Assigned task -
Beginning with the first line, please repeat the entries exactly and end on the line that contains "In this image, the".

Stored data -
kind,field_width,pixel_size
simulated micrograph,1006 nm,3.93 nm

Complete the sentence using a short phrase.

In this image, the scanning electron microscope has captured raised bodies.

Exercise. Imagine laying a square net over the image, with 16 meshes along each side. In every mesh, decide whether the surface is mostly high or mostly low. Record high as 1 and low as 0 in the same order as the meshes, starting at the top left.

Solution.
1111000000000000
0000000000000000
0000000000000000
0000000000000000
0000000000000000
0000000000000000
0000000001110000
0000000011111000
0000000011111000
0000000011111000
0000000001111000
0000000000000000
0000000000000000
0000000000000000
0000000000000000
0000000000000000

Written response -
kind,field_width,pixel_size
simulated micrograph,1006 nm,3.93 nm

Complete the sentence using a short phrase.

In this image, the scanning electron microscope has captured raised bodies.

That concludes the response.